Study material
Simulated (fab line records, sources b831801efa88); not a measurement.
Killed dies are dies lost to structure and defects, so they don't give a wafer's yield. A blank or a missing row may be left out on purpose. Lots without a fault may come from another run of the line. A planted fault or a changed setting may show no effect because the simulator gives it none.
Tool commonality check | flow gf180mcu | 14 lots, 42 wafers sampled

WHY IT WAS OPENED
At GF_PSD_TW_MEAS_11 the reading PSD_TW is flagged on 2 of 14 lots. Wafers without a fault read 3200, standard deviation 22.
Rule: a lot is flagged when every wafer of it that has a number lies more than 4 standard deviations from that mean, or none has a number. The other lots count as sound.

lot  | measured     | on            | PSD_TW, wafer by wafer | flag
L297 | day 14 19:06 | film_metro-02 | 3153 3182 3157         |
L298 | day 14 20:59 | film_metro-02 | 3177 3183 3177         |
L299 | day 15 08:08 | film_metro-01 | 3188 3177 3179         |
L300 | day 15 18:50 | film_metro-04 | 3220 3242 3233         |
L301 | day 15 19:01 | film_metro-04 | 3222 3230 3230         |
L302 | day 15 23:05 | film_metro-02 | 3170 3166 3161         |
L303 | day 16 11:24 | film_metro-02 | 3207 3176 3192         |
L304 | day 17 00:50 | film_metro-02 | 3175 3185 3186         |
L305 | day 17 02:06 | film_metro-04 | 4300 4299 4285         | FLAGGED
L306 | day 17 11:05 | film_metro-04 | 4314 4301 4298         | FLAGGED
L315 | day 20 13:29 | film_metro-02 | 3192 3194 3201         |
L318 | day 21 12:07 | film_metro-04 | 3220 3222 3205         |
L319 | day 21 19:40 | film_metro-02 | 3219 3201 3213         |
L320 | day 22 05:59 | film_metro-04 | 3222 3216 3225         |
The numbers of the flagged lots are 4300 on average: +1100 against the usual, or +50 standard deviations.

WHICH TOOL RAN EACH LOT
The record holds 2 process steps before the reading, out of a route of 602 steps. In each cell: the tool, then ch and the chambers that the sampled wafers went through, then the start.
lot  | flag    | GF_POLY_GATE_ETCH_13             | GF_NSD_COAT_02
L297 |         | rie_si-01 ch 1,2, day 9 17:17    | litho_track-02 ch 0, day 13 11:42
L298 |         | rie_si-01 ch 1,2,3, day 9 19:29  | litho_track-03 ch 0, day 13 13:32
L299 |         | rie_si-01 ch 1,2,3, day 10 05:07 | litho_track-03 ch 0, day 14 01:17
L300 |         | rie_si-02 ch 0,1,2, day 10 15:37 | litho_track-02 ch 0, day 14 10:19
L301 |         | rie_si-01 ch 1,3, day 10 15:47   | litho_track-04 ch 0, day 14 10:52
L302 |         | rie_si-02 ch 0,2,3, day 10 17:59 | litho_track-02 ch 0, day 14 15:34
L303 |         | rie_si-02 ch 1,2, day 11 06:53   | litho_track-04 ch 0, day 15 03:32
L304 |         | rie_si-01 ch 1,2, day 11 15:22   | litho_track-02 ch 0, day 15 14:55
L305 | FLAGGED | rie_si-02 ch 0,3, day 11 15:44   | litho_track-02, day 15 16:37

Action item
Look above for the line with "L301 | day 15"; retype exactly that line, every line after it up to the line with "L304 | day 17", and that line too, nothing else.

Exercise answer
L301 | day 15 19:01 | film_metro-04 | 3222 3230 3230         |
L302 | day 15 23:05 | film_metro-02 | 3170 3166 3161         |
L303 | day 16 11:24 | film_metro-02 | 3207 3176 3192         |
L304 | day 17 00:50 | film_metro-02 | 3175 3185 3186         |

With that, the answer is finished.